▬▬▬▬▬▬▬▬▬▬

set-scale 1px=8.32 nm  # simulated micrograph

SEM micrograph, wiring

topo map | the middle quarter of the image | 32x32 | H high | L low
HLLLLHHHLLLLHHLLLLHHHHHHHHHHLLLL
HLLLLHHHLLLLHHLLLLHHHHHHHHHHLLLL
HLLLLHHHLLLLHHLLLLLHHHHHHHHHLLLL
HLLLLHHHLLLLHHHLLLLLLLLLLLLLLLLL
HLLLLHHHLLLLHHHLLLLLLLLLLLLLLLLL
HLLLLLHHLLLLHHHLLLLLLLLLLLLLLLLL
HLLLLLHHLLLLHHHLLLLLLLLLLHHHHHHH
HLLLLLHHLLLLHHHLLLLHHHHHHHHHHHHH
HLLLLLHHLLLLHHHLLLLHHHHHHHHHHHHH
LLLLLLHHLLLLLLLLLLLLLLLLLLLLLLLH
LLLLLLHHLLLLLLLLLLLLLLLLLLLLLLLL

▬▬▬▬▬▬▬▬▬▬

__WORK TASK__
The listing above should be repeated in its entirety, unchanged.

__EXERCISE SOLUTION__
set-scale 1px=8.32 nm  # simulated micrograph

SEM micrograph, wiring

topo map | the middle quarter of the image | 32x32 | H high | L low
HLLLLHHHLLLLHHLLLLHHHHHHHHHHLLLL
HLLLLHHHLLLLHHLLLLHHHHHHHHHHLLLL
HLLLLHHHLLLLHHLLLLLHHHHHHHHHLLLL
HLLLLHHHLLLLHHHLLLLLLLLLLLLLLLLL
HLLLLHHHLLLLHHHLLLLLLLLLLLLLLLLL
HLLLLLHHLLLLHHHLLLLLLLLLLLLLLLLL
HLLLLLHHLLLLHHHLLLLLLLLLLHHHHHHH
HLLLLLHHLLLLHHHLLLLHHHHHHHHHHHHH
HLLLLLHHLLLLHHHLLLLHHHHHHHHHHHHH
LLLLLLHHLLLLLLLLLLLLLLLLLLLLLLLH
LLLLLLHHLLLLLLLLLLLLLLLLLLLLLLLL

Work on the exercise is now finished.